BRIEF:
Begin at the top of the listing below. Write each line out exactly, ending with the line that holds "195 nm wide, 5".

(SUPPLIED DATA Opens)
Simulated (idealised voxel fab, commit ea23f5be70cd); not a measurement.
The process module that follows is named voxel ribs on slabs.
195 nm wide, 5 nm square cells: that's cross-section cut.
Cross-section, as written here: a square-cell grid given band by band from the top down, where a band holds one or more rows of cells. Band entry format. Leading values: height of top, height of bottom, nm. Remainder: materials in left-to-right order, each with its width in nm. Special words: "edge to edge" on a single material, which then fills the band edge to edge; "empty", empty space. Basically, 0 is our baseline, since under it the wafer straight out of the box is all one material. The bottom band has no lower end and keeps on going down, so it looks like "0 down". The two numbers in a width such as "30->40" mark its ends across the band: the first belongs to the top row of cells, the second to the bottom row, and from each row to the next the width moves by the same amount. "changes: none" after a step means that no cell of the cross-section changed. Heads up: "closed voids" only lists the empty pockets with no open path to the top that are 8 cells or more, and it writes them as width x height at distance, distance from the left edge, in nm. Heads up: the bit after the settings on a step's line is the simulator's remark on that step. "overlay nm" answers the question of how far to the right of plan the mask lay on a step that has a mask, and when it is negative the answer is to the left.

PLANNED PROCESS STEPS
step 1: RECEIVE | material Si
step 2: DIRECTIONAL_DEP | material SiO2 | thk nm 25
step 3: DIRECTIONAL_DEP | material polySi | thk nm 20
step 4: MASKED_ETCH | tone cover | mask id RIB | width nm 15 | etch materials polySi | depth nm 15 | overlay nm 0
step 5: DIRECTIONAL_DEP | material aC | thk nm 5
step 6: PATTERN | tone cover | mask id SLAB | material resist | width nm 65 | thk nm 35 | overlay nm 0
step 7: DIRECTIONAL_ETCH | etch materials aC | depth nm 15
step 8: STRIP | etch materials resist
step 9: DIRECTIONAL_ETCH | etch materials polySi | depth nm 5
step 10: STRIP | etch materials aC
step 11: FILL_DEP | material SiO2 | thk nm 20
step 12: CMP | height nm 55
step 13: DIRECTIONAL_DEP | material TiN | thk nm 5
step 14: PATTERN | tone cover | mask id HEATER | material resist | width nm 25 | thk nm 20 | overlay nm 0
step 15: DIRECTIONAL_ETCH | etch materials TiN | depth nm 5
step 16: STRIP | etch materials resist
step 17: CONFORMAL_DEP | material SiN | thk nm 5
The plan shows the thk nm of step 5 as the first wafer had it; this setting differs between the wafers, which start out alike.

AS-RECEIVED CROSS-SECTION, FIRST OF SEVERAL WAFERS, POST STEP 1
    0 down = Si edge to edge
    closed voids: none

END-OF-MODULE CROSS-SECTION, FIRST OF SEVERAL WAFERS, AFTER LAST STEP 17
(SUPPLIED DATA Closes)

RESULT:
Simulated (idealised voxel fab, commit ea23f5be70cd); not a measurement.
The process module that follows is named voxel ribs on slabs.
195 nm wide, 5 nm square cells: that's cross-section cut.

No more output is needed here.